- - - - - - -

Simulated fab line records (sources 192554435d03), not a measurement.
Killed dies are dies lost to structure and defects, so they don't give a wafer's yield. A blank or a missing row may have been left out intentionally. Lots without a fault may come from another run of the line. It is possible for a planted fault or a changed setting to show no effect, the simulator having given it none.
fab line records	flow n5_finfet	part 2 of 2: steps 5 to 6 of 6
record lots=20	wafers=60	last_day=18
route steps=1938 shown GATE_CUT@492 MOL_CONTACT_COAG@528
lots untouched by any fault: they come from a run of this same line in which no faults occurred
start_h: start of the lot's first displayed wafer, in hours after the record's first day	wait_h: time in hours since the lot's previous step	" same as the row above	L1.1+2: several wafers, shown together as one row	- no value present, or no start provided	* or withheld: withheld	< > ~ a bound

- - - - - - -

■ ACTION ITEM:
The entries above are to be output exactly as they appear.

■ EXPECTED ANSWER:
Simulated fab line records (sources 192554435d03), not a measurement.
Killed dies are dies lost to structure and defects, so they don't give a wafer's yield. A blank or a missing row may have been left out intentionally. Lots without a fault may come from another run of the line. It is possible for a planted fault or a changed setting to show no effect, the simulator having given it none.
fab line records	flow n5_finfet	part 2 of 2: steps 5 to 6 of 6
record lots=20	wafers=60	last_day=18
route steps=1938 shown GATE_CUT@492 MOL_CONTACT_COAG@528
lots untouched by any fault: they come from a run of this same line in which no faults occurred
start_h: start of the lot's first displayed wafer, in hours after the record's first day	wait_h: time in hours since the lot's previous step	" same as the row above	L1.1+2: several wafers, shown together as one row	- no value present, or no start provided	* or withheld: withheld	< > ~ a bound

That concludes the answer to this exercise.